__Given entries__.
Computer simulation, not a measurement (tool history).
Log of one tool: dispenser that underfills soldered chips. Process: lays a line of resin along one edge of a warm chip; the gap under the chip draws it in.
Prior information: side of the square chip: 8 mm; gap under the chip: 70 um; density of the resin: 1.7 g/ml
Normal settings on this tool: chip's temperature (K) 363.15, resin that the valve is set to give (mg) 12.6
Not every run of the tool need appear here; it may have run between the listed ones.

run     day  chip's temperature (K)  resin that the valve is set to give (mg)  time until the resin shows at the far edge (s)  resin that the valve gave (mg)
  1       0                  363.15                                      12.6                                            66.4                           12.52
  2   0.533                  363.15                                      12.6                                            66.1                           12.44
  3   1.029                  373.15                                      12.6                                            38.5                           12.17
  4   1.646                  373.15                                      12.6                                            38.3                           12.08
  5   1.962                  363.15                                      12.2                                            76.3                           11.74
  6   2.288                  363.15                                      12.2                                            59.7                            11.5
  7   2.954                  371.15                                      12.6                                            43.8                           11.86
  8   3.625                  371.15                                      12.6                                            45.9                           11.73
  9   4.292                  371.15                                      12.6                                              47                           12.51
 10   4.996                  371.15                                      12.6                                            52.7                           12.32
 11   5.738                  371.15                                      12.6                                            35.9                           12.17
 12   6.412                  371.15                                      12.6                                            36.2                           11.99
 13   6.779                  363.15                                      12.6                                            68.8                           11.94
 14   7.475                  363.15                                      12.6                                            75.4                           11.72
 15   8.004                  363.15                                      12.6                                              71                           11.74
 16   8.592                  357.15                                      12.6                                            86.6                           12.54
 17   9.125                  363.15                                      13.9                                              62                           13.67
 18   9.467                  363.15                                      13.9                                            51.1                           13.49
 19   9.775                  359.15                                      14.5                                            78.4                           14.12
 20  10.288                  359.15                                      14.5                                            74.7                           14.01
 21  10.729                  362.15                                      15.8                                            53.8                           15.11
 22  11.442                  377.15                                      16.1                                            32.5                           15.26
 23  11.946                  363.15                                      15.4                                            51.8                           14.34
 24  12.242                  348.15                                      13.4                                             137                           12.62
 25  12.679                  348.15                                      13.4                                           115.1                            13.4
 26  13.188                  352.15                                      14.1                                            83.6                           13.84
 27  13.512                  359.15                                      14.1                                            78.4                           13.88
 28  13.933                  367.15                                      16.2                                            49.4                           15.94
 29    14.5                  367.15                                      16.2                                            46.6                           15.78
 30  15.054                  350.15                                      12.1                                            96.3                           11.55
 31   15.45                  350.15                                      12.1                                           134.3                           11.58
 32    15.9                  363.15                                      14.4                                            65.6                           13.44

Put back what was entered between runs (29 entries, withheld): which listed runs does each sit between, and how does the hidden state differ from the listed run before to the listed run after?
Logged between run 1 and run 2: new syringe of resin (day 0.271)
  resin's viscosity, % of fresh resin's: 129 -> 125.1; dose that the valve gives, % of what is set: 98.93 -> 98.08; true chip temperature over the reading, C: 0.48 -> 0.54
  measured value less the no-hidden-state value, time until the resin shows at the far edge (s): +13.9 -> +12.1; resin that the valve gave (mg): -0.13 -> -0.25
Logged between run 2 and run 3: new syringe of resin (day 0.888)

__Assigned task__.
Write out the listing exactly from its first line to the line containing "Normal settings on". Both of those lines belong in the answer.

__Expected answer__.
Computer simulation, not a measurement (tool history).
Log of one tool: dispenser that underfills soldered chips. Process: lays a line of resin along one edge of a warm chip; the gap under the chip draws it in.
Prior information: side of the square chip: 8 mm; gap under the chip: 70 um; density of the resin: 1.7 g/ml
Normal settings on this tool: chip's temperature (K) 363.15, resin that the valve is set to give (mg) 12.6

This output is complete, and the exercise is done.